-=-=-

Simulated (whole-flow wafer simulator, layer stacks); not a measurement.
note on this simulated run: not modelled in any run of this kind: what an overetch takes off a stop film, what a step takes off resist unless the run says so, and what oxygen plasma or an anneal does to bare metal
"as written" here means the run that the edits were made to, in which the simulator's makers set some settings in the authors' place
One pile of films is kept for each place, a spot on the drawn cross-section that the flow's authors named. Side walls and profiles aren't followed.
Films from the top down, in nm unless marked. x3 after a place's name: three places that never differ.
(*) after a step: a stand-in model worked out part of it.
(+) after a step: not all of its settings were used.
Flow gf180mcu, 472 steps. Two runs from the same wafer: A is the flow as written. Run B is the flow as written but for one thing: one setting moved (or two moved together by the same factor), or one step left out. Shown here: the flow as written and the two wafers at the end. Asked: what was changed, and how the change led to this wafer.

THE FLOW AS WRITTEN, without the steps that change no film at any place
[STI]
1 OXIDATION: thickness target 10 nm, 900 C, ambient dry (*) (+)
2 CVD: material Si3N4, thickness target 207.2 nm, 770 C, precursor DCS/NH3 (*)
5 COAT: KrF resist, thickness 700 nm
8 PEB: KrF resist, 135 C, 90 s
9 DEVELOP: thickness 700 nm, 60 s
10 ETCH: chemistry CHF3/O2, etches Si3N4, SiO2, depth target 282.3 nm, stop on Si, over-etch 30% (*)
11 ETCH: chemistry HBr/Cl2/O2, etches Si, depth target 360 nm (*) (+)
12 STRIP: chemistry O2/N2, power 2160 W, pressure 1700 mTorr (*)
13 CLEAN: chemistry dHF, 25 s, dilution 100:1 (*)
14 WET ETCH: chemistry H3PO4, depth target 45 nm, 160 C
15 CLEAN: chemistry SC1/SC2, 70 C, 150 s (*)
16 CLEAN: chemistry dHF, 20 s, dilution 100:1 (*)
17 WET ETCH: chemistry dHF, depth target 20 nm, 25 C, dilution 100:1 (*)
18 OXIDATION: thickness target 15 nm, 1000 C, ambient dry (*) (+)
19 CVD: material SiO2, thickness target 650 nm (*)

-=-=-

Assignment >> Every line from the first through the one containing "9 DEVELOP: thickness 700 nm, 60 s" in the listing above must be given again exactly, with nothing else alongside.

Task solution >>
Simulated (whole-flow wafer simulator, layer stacks); not a measurement.
note on this simulated run: not modelled in any run of this kind: what an overetch takes off a stop film, what a step takes off resist unless the run says so, and what oxygen plasma or an anneal does to bare metal
"as written" here means the run that the edits were made to, in which the simulator's makers set some settings in the authors' place
One pile of films is kept for each place, a spot on the drawn cross-section that the flow's authors named. Side walls and profiles aren't followed.
Films from the top down, in nm unless marked. x3 after a place's name: three places that never differ.
(*) after a step: a stand-in model worked out part of it.
(+) after a step: not all of its settings were used.
Flow gf180mcu, 472 steps. Two runs from the same wafer: A is the flow as written. Run B is the flow as written but for one thing: one setting moved (or two moved together by the same factor), or one step left out. Shown here: the flow as written and the two wafers at the end. Asked: what was changed, and how the change led to this wafer.

THE FLOW AS WRITTEN, without the steps that change no film at any place
[STI]
1 OXIDATION: thickness target 10 nm, 900 C, ambient dry (*) (+)
2 CVD: material Si3N4, thickness target 207.2 nm, 770 C, precursor DCS/NH3 (*)
5 COAT: KrF resist, thickness 700 nm
8 PEB: KrF resist, 135 C, 90 s
9 DEVELOP: thickness 700 nm, 60 s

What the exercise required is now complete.